● **Action item**
Take the listing below and print exactly the lines starting at the line containing "C4: hours since the gauge calibration" and ending at the line containing "run 3 hour=391.3", both ends included, and no others.

● **Information provided**
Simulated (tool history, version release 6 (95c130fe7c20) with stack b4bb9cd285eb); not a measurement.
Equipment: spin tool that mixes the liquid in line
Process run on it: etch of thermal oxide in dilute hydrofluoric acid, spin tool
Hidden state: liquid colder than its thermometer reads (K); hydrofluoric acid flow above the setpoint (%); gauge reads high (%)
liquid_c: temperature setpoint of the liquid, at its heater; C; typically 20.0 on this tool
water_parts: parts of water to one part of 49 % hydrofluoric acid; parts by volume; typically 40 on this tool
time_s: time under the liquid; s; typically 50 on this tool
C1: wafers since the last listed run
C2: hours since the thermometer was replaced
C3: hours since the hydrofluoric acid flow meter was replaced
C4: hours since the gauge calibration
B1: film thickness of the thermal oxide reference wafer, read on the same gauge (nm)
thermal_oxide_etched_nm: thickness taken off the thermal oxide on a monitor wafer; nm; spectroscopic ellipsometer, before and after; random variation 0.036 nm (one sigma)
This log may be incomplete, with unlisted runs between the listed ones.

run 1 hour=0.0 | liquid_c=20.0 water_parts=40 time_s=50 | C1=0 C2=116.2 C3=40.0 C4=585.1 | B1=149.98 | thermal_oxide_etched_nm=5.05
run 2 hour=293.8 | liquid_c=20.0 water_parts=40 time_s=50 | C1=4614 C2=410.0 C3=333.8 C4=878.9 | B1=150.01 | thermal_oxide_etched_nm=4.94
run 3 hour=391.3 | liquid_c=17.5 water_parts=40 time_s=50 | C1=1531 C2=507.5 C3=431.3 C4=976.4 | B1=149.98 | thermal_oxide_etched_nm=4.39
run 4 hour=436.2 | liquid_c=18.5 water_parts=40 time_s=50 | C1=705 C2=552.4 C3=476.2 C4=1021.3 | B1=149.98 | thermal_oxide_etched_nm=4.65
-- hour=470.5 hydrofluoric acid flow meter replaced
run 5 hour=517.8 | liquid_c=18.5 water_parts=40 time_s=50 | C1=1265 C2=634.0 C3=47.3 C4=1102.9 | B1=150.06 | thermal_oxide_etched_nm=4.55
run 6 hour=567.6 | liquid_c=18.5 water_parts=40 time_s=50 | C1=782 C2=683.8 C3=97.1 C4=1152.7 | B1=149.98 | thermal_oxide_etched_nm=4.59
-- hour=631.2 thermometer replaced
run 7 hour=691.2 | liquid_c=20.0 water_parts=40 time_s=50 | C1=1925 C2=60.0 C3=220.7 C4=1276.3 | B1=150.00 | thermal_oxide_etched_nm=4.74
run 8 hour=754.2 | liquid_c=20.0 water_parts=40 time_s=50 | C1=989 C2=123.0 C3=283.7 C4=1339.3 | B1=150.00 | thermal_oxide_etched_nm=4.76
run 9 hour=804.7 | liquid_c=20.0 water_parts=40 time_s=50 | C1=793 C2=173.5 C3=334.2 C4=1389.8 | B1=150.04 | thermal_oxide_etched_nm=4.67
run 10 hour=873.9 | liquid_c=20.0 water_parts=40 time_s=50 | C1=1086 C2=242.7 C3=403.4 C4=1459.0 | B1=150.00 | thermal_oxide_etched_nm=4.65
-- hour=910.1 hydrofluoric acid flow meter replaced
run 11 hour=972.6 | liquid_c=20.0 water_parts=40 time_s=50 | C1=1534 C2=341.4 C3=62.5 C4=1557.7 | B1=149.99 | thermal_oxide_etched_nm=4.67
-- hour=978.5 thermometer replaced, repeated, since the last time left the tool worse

● **Answer space**
C4: hours since the gauge calibration
B1: film thickness of the thermal oxide reference wafer, read on the same gauge (nm)
thermal_oxide_etched_nm: thickness taken off the thermal oxide on a monitor wafer; nm; spectroscopic ellipsometer, before and after; random variation 0.036 nm (one sigma)
This log may be incomplete, with unlisted runs between the listed ones.

run 1 hour=0.0 | liquid_c=20.0 water_parts=40 time_s=50 | C1=0 C2=116.2 C3=40.0 C4=585.1 | B1=149.98 | thermal_oxide_etched_nm=5.05
run 2 hour=293.8 | liquid_c=20.0 water_parts=40 time_s=50 | C1=4614 C2=410.0 C3=333.8 C4=878.9 | B1=150.01 | thermal_oxide_etched_nm=4.94
run 3 hour=391.3 | liquid_c=17.5 water_parts=40 time_s=50 | C1=1531 C2=507.5 C3=431.3 C4=976.4 | B1=149.98 | thermal_oxide_etched_nm=4.39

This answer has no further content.